**Information provided**
━━━━
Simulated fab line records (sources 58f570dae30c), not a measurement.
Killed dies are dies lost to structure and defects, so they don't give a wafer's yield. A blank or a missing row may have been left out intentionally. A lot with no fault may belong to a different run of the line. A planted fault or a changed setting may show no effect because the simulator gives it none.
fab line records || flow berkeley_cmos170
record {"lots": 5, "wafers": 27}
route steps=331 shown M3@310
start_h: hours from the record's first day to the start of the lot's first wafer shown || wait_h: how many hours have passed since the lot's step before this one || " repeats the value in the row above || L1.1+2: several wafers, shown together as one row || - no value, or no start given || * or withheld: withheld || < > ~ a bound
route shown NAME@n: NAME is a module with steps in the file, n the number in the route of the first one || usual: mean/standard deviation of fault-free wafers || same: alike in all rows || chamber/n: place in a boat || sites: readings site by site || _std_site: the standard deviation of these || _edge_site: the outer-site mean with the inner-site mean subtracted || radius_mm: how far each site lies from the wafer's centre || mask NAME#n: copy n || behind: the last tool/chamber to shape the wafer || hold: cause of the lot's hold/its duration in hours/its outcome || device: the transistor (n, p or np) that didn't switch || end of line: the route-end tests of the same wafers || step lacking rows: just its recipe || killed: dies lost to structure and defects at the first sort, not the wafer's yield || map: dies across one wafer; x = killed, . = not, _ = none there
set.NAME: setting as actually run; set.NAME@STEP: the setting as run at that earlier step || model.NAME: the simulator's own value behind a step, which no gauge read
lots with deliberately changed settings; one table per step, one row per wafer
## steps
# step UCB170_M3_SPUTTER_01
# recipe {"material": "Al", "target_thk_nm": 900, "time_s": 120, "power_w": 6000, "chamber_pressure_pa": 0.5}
━━━━

**Work task**
Every line above needs to be repeated exactly as shown.

**Response**
Simulated fab line records (sources 58f570dae30c), not a measurement.
Killed dies are dies lost to structure and defects, so they don't give a wafer's yield. A blank or a missing row may have been left out intentionally. A lot with no fault may belong to a different run of the line. A planted fault or a changed setting may show no effect because the simulator gives it none.
fab line records || flow berkeley_cmos170
record {"lots": 5, "wafers": 27}
route steps=331 shown M3@310
start_h: hours from the record's first day to the start of the lot's first wafer shown || wait_h: how many hours have passed since the lot's step before this one || " repeats the value in the row above || L1.1+2: several wafers, shown together as one row || - no value, or no start given || * or withheld: withheld || < > ~ a bound
route shown NAME@n: NAME is a module with steps in the file, n the number in the route of the first one || usual: mean/standard deviation of fault-free wafers || same: alike in all rows || chamber/n: place in a boat || sites: readings site by site || _std_site: the standard deviation of these || _edge_site: the outer-site mean with the inner-site mean subtracted || radius_mm: how far each site lies from the wafer's centre || mask NAME#n: copy n || behind: the last tool/chamber to shape the wafer || hold: cause of the lot's hold/its duration in hours/its outcome || device: the transistor (n, p or np) that didn't switch || end of line: the route-end tests of the same wafers || step lacking rows: just its recipe || killed: dies lost to structure and defects at the first sort, not the wafer's yield || map: dies across one wafer; x = killed, . = not, _ = none there
set.NAME: setting as actually run; set.NAME@STEP: the setting as run at that earlier step || model.NAME: the simulator's own value behind a step, which no gauge read
lots with deliberately changed settings; one table per step, one row per wafer
## steps
# step UCB170_M3_SPUTTER_01
# recipe {"material": "Al", "target_thk_nm": 900, "time_s": 120, "power_w": 6000, "chamber_pressure_pa": 0.5}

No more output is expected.